[Opening EXERCISE DATA section]

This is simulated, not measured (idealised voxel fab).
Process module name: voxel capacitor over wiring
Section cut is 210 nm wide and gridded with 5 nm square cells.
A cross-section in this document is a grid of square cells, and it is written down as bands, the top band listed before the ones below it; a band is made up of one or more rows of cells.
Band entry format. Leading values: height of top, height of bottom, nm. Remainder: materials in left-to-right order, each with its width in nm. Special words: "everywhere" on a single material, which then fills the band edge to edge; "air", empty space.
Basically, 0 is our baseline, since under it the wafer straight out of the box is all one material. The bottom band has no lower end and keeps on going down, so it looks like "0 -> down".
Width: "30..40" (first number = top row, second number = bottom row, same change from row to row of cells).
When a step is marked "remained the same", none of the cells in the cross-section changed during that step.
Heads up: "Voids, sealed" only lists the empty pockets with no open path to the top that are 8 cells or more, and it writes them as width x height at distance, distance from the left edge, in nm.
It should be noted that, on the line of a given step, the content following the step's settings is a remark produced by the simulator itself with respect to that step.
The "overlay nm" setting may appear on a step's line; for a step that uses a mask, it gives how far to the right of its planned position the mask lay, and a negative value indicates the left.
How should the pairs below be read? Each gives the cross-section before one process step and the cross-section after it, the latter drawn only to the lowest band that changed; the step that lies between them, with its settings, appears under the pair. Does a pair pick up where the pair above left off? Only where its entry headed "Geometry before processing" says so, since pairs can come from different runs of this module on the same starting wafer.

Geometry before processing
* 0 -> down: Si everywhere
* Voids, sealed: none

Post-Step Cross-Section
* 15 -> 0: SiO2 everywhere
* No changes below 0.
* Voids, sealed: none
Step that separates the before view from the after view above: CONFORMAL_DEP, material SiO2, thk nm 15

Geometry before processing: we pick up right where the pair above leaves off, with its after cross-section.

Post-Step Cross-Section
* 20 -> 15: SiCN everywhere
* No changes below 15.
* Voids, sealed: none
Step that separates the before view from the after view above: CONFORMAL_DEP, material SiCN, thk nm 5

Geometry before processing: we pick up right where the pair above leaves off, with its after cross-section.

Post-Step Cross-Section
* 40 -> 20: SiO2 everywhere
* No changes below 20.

[Closing EXERCISE DATA section]

= ACTIVITY =
Among the entries above, find the line with "edge, in nm." and the line with "20: SiO2 everywhere"; give again exactly these two lines and all lines between them.

= RESPONSE BOX =
Heads up: "Voids, sealed" only lists the empty pockets with no open path to the top that are 8 cells or more, and it writes them as width x height at distance, distance from the left edge, in nm.
It should be noted that, on the line of a given step, the content following the step's settings is a remark produced by the simulator itself with respect to that step.
The "overlay nm" setting may appear on a step's line; for a step that uses a mask, it gives how far to the right of its planned position the mask lay, and a negative value indicates the left.
How should the pairs below be read? Each gives the cross-section before one process step and the cross-section after it, the latter drawn only to the lowest band that changed; the step that lies between them, with its settings, appears under the pair. Does a pair pick up where the pair above left off? Only where its entry headed "Geometry before processing" says so, since pairs can come from different runs of this module on the same starting wafer.

Geometry before processing
* 0 -> down: Si everywhere
* Voids, sealed: none

Post-Step Cross-Section
* 15 -> 0: SiO2 everywhere
* No changes below 0.
* Voids, sealed: none
Step that separates the before view from the after view above: CONFORMAL_DEP, material SiO2, thk nm 15

Geometry before processing: we pick up right where the pair above leaves off, with its after cross-section.

Post-Step Cross-Section
* 20 -> 15: SiCN everywhere
* No changes below 15.
* Voids, sealed: none
Step that separates the before view from the after view above: CONFORMAL_DEP, material SiCN, thk nm 5

Geometry before processing: we pick up right where the pair above leaves off, with its after cross-section.

Post-Step Cross-Section
* 40 -> 20: SiO2 everywhere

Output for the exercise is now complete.